### BRIEF
Retype, word for word, every line of the records below starting at the one that contains "The tool's own" and ending at the one that contains "Columns: A = drypump_motor_current_A"; include both of those lines and nothing more.

### INFORMATION PROVIDED
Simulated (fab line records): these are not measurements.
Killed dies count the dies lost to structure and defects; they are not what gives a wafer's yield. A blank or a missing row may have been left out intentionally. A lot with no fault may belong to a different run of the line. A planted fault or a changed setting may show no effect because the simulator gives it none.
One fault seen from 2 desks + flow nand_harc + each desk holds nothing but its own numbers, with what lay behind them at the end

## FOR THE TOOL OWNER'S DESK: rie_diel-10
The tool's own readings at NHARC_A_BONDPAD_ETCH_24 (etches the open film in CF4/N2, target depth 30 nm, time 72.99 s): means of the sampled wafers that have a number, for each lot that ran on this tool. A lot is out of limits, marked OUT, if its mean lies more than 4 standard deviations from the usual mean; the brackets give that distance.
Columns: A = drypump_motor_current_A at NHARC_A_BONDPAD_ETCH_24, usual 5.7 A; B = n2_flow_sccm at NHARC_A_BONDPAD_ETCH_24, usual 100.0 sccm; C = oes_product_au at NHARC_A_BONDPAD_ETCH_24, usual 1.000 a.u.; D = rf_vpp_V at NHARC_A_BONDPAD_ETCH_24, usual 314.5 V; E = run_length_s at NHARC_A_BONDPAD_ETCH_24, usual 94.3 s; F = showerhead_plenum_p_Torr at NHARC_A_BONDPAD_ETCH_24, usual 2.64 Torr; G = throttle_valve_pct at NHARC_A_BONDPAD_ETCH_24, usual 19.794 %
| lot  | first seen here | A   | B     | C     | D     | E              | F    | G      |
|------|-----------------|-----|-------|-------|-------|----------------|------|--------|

### EXERCISE RESULT
The tool's own readings at NHARC_A_BONDPAD_ETCH_24 (etches the open film in CF4/N2, target depth 30 nm, time 72.99 s): means of the sampled wafers that have a number, for each lot that ran on this tool. A lot is out of limits, marked OUT, if its mean lies more than 4 standard deviations from the usual mean; the brackets give that distance.
Columns: A = drypump_motor_current_A at NHARC_A_BONDPAD_ETCH_24, usual 5.7 A; B = n2_flow_sccm at NHARC_A_BONDPAD_ETCH_24, usual 100.0 sccm; C = oes_product_au at NHARC_A_BONDPAD_ETCH_24, usual 1.000 a.u.; D = rf_vpp_V at NHARC_A_BONDPAD_ETCH_24, usual 314.5 V; E = run_length_s at NHARC_A_BONDPAD_ETCH_24, usual 94.3 s; F = showerhead_plenum_p_Torr at NHARC_A_BONDPAD_ETCH_24, usual 2.64 Torr; G = throttle_valve_pct at NHARC_A_BONDPAD_ETCH_24, usual 19.794 %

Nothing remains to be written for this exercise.